Assignment:
Please reproduce the entries that follow, keeping each word intact.

Dataset:
□ □ □ □
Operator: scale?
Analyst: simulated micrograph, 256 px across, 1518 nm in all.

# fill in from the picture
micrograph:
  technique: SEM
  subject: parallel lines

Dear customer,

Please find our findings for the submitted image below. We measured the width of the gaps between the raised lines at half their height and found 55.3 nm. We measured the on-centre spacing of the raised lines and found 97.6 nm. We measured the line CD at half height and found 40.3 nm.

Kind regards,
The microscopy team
□ □ □ □

Worked solution:
Operator: scale?
Analyst: simulated micrograph, 256 px across, 1518 nm in all.

# fill in from the picture
micrograph:
  technique: SEM
  subject: parallel lines

Dear customer,

Please find our findings for the submitted image below. We measured the width of the gaps between the raised lines at half their height and found 55.3 nm. We measured the on-centre spacing of the raised lines and found 97.6 nm. We measured the line CD at half height and found 40.3 nm.

Kind regards,
The microscopy team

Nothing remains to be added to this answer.